· · · ·

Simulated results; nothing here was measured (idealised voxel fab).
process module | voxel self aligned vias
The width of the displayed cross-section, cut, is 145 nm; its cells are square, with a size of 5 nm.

· · · ·

For this exercise, give every entry again exactly as it appears.

Exercise output -
Simulated results; nothing here was measured (idealised voxel fab).
process module | voxel self aligned vias
The width of the displayed cross-section, cut, is 145 nm; its cells are square, with a size of 5 nm.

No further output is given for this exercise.